========

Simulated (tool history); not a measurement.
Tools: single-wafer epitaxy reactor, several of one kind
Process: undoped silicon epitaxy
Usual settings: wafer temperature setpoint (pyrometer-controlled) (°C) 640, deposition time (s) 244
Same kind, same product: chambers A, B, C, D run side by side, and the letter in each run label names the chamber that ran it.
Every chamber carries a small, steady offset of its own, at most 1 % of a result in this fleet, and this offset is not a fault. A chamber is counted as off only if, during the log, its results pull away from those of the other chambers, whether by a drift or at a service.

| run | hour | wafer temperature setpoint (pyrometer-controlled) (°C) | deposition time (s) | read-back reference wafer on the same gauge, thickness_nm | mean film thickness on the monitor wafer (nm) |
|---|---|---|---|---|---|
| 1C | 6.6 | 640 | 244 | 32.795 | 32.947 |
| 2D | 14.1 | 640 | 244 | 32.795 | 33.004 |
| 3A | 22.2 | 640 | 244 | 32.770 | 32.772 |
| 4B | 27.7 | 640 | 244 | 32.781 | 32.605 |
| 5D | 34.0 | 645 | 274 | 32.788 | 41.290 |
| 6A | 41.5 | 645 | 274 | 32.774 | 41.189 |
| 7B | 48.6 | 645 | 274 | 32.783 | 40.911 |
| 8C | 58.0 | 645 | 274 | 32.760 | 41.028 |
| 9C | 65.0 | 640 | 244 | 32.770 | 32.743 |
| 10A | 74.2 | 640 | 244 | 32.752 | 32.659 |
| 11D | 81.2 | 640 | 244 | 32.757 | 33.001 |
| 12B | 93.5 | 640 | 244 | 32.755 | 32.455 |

========

ACTION ITEM: Please, from the material above, copy only the lines from the line with "Process: undoped silicon epitaxy" up to and including the line with "Same kind, same", exactly as written.

EXERCISE RESPONSE:
Process: undoped silicon epitaxy
Usual settings: wafer temperature setpoint (pyrometer-controlled) (°C) 640, deposition time (s) 244
Same kind, same product: chambers A, B, C, D run side by side, and the letter in each run label names the chamber that ran it.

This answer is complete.